### [RECORDED INFORMATION]
☆ ☆ ☆ ☆ ☆
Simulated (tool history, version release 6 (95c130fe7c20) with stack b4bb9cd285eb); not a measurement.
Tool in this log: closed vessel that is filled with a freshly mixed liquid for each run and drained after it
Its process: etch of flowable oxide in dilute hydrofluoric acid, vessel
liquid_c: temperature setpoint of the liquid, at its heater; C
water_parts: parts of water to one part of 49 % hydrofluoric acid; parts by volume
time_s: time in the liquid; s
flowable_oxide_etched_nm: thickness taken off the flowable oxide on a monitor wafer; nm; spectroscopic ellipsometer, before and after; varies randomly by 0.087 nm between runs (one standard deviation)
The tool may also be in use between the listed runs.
☆ ☆ ☆ ☆ ☆

### [EXERCISE]
When you output the entries, keep every line exactly as it appears above.

### [ANSWER AREA]
Simulated (tool history, version release 6 (95c130fe7c20) with stack b4bb9cd285eb); not a measurement.
Tool in this log: closed vessel that is filled with a freshly mixed liquid for each run and drained after it
Its process: etch of flowable oxide in dilute hydrofluoric acid, vessel
liquid_c: temperature setpoint of the liquid, at its heater; C
water_parts: parts of water to one part of 49 % hydrofluoric acid; parts by volume
time_s: time in the liquid; s
flowable_oxide_etched_nm: thickness taken off the flowable oxide on a monitor wafer; nm; spectroscopic ellipsometer, before and after; varies randomly by 0.087 nm between runs (one standard deviation)
The tool may also be in use between the listed runs.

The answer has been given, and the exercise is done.